- _Work task_
Write the data below out again, unchanged.

-- Data provided follows --
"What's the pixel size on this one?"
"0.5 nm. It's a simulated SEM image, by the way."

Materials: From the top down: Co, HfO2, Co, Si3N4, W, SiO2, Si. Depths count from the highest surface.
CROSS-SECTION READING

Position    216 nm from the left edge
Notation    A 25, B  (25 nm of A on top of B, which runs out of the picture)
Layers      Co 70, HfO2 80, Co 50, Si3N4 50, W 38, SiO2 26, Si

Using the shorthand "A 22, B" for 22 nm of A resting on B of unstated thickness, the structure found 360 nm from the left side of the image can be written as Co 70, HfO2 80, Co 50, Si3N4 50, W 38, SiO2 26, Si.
-- Data provided concluded --

- _Response area_
"What's the pixel size on this one?"
"0.5 nm. It's a simulated SEM image, by the way."

Materials: From the top down: Co, HfO2, Co, Si3N4, W, SiO2, Si. Depths count from the highest surface.
CROSS-SECTION READING

Position    216 nm from the left edge
Notation    A 25, B  (25 nm of A on top of B, which runs out of the picture)
Layers      Co 70, HfO2 80, Co 50, Si3N4 50, W 38, SiO2 26, Si

Using the shorthand "A 22, B" for 22 nm of A resting on B of unstated thickness, the structure found 360 nm from the left side of the image can be written as Co 70, HfO2 80, Co 50, Si3N4 50, W 38, SiO2 26, Si.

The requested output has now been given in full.